■ Entries provided:
*** Block opens ***

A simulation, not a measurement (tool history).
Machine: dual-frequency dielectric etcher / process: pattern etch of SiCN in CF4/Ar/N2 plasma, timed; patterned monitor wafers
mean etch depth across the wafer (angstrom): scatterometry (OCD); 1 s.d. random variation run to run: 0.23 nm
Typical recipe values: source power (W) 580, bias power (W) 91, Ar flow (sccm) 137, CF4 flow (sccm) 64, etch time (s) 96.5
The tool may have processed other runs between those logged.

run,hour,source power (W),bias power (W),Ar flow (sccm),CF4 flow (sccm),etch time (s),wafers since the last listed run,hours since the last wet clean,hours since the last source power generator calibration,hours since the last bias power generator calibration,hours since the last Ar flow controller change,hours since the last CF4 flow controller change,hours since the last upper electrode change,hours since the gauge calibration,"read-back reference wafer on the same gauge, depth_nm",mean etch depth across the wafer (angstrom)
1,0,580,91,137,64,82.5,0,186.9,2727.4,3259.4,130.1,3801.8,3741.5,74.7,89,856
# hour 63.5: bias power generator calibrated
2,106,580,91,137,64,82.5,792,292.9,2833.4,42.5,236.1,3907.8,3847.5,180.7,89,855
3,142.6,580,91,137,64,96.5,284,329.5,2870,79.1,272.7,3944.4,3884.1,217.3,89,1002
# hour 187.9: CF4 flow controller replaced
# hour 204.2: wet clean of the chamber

*** Block closes ***

■ Activity:
Among the records above, repeat exactly the line with "Machine: dual-frequency dielectric", the line with "The tool may", and every line in between, and only those.

■ Task result:
Machine: dual-frequency dielectric etcher / process: pattern etch of SiCN in CF4/Ar/N2 plasma, timed; patterned monitor wafers
mean etch depth across the wafer (angstrom): scatterometry (OCD); 1 s.d. random variation run to run: 0.23 nm
Typical recipe values: source power (W) 580, bias power (W) 91, Ar flow (sccm) 137, CF4 flow (sccm) 64, etch time (s) 96.5
The tool may have processed other runs between those logged.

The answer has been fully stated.